▶ _Recorded data_
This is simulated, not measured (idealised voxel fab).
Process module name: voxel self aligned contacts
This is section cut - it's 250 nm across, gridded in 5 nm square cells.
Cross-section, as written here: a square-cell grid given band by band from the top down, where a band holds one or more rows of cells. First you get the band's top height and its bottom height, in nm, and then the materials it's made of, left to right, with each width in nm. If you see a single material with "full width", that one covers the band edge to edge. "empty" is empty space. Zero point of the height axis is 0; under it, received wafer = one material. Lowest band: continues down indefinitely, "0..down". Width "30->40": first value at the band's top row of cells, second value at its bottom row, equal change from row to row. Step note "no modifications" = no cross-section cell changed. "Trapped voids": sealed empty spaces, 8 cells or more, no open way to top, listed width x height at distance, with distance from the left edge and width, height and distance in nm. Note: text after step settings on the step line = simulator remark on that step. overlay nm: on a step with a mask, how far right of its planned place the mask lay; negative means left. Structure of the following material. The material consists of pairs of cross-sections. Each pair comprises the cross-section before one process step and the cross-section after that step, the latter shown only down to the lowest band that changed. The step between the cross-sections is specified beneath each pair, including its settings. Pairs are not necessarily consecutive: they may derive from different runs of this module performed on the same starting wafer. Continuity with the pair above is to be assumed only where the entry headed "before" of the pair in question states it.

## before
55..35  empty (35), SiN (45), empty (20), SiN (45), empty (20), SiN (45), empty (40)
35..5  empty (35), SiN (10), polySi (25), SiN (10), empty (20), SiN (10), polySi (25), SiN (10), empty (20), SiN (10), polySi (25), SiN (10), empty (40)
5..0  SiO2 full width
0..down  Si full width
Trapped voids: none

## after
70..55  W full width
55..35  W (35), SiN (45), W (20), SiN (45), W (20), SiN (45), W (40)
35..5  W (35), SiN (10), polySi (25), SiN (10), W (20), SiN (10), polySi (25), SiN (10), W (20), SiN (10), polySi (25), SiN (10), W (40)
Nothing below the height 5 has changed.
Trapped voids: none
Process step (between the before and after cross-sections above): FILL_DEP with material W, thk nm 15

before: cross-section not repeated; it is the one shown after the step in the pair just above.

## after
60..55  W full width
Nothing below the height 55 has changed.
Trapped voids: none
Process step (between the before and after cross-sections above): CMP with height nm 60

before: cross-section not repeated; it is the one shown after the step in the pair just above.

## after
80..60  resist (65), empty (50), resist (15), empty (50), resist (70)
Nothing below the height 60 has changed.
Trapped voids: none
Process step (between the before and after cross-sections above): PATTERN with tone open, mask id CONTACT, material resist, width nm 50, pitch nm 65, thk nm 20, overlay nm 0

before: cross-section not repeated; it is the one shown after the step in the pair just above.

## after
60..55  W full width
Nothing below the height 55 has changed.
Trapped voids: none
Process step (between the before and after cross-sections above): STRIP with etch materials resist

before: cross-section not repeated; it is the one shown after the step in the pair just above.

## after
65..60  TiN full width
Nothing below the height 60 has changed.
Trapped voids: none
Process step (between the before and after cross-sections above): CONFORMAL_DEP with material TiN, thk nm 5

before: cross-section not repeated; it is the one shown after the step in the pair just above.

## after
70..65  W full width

▶ _Requirement_
The listing above holds a line with "(45), empty (40)" and a line with "W, thk nm 15". Print the stretch from the first through the second, exactly and alone.

▶ _Task result_
55..35  empty (35), SiN (45), empty (20), SiN (45), empty (20), SiN (45), empty (40)
35..5  empty (35), SiN (10), polySi (25), SiN (10), empty (20), SiN (10), polySi (25), SiN (10), empty (20), SiN (10), polySi (25), SiN (10), empty (40)
5..0  SiO2 full width
0..down  Si full width
Trapped voids: none

## after
70..55  W full width
55..35  W (35), SiN (45), W (20), SiN (45), W (20), SiN (45), W (40)
35..5  W (35), SiN (10), polySi (25), SiN (10), W (20), SiN (10), polySi (25), SiN (10), W (20), SiN (10), polySi (25), SiN (10), W (40)
Nothing below the height 5 has changed.
Trapped voids: none
Process step (between the before and after cross-sections above): FILL_DEP with material W, thk nm 15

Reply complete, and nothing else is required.